── INFORMATION SHOWN
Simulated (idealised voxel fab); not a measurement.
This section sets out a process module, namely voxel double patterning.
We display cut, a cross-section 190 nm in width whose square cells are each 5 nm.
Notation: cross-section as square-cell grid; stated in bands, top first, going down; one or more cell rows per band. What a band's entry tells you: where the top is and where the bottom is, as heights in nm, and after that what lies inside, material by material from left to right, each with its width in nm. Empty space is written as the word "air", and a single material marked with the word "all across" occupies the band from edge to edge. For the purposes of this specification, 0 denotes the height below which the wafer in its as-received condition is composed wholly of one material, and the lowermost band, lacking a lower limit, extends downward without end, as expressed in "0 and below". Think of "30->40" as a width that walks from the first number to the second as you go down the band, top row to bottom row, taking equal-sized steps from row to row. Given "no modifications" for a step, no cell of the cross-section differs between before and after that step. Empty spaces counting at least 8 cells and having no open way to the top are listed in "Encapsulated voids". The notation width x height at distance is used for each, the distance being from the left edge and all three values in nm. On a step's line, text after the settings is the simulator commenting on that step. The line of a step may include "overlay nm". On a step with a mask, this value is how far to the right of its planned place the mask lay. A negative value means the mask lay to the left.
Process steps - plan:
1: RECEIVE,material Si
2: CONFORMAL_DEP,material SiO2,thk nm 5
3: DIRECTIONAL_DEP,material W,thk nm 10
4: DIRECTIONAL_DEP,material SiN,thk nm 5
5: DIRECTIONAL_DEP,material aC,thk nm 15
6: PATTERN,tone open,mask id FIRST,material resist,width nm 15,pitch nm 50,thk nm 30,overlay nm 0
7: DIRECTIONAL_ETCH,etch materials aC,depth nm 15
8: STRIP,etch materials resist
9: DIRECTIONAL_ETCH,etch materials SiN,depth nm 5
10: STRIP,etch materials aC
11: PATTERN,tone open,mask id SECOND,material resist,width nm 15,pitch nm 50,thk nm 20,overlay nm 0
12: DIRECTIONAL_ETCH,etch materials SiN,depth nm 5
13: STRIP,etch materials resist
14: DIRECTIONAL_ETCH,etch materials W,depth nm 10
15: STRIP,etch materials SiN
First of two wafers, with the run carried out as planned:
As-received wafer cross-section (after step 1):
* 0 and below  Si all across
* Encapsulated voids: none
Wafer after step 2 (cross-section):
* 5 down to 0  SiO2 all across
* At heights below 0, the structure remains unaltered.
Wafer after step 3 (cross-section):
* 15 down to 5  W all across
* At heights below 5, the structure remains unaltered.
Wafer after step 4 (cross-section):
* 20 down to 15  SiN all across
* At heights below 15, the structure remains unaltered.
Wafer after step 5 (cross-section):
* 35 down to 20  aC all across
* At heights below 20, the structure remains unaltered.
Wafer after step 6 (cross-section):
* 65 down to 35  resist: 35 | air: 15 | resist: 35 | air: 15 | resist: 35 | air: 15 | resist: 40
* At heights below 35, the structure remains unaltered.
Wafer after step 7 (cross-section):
────

**ACTION ITEM:**
Only the lines above starting at the one containing "14: DIRECTIONAL_ETCH,etch materials" and ending at the one containing "35, the structure remains unaltered.", both included, are to be returned, exactly as they read.

**WRITTEN SOLUTION:**
14: DIRECTIONAL_ETCH,etch materials W,depth nm 10
15: STRIP,etch materials SiN
First of two wafers, with the run carried out as planned:
As-received wafer cross-section (after step 1):
* 0 and below  Si all across
* Encapsulated voids: none
Wafer after step 2 (cross-section):
* 5 down to 0  SiO2 all across
* At heights below 0, the structure remains unaltered.
Wafer after step 3 (cross-section):
* 15 down to 5  W all across
* At heights below 5, the structure remains unaltered.
Wafer after step 4 (cross-section):
* 20 down to 15  SiN all across
* At heights below 15, the structure remains unaltered.
Wafer after step 5 (cross-section):
* 35 down to 20  aC all across
* At heights below 20, the structure remains unaltered.
Wafer after step 6 (cross-section):
* 65 down to 35  resist: 35 | air: 15 | resist: 35 | air: 15 | resist: 35 | air: 15 | resist: 40
* At heights below 35, the structure remains unaltered.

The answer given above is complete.